_EXTRACTED INFORMATION_:
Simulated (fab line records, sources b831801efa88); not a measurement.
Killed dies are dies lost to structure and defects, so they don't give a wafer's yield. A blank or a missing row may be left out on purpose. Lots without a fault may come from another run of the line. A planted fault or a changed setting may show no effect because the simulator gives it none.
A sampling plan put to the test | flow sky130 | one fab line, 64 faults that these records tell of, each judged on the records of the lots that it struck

_WORK INSTRUCTION_: Return every line of the listing, word for word.

_TASK RESULT_:
Simulated (fab line records, sources b831801efa88); not a measurement.
Killed dies are dies lost to structure and defects, so they don't give a wafer's yield. A blank or a missing row may be left out on purpose. Lots without a fault may come from another run of the line. A planted fault or a changed setting may show no effect because the simulator gives it none.
A sampling plan put to the test | flow sky130 | one fab line, 64 faults that these records tell of, each judged on the records of the lots that it struck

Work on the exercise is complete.